**Material provided**
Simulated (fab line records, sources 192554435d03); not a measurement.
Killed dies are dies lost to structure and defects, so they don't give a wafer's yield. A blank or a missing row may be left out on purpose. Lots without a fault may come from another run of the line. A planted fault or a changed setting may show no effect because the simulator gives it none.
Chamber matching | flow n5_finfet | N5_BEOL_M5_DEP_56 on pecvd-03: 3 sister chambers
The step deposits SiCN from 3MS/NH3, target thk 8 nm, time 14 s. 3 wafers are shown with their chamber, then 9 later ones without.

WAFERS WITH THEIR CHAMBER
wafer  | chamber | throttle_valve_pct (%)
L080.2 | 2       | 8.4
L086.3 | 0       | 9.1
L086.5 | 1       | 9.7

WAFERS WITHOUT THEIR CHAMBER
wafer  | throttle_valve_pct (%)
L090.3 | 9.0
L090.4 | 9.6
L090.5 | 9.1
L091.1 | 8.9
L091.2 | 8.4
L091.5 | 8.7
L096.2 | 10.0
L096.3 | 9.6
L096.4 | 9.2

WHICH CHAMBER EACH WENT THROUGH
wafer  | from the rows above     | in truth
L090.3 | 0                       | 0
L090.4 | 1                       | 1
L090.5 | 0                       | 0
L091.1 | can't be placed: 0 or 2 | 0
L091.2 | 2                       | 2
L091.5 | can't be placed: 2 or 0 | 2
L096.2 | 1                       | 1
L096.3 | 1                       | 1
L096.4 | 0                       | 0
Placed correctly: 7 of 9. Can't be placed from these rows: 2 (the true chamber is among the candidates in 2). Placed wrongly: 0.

**Assignment**
Look above for the line holding "The step deposits", then set down exactly that line and every line after it up to and including the line holding "L096.4 | 9.2", with nothing else.

**Exercise response**
The step deposits SiCN from 3MS/NH3, target thk 8 nm, time 14 s. 3 wafers are shown with their chamber, then 9 later ones without.

WAFERS WITH THEIR CHAMBER
wafer  | chamber | throttle_valve_pct (%)
L080.2 | 2       | 8.4
L086.3 | 0       | 9.1
L086.5 | 1       | 9.7

WAFERS WITHOUT THEIR CHAMBER
wafer  | throttle_valve_pct (%)
L090.3 | 9.0
L090.4 | 9.6
L090.5 | 9.1
L091.1 | 8.9
L091.2 | 8.4
L091.5 | 8.7
L096.2 | 10.0
L096.3 | 9.6
L096.4 | 9.2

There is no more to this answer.